The entries below should be output exactly as written.

════

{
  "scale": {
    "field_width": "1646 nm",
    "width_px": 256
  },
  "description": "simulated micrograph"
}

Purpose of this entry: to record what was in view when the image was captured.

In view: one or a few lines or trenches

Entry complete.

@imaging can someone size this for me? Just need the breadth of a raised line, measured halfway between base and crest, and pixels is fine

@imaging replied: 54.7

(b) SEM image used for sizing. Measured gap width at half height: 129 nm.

════

Worked solution
{
  "scale": {
    "field_width": "1646 nm",
    "width_px": 256
  },
  "description": "simulated micrograph"
}

Purpose of this entry: to record what was in view when the image was captured.

In view: one or a few lines or trenches

Entry complete.

@imaging can someone size this for me? Just need the breadth of a raised line, measured halfway between base and crest, and pixels is fine

@imaging replied: 54.7

(b) SEM image used for sizing. Measured gap width at half height: 129 nm.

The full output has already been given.